*Work request*
Within the listing below, the lines to output run from the one containing "Task: find the" through the one containing "Prompt: State the"; copy them exactly and nothing else.

Information given: Begin
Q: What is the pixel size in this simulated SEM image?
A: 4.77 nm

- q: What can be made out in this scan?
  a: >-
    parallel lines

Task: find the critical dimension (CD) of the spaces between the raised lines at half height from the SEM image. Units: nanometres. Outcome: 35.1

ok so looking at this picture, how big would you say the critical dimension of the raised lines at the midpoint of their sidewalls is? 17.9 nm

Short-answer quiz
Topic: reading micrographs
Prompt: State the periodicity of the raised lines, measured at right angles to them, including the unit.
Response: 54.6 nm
Information given: End

*Answer space*
Task: find the critical dimension (CD) of the spaces between the raised lines at half height from the SEM image. Units: nanometres. Outcome: 35.1

ok so looking at this picture, how big would you say the critical dimension of the raised lines at the midpoint of their sidewalls is? 17.9 nm

Short-answer quiz
Topic: reading micrographs
Prompt: State the periodicity of the raised lines, measured at right angles to them, including the unit.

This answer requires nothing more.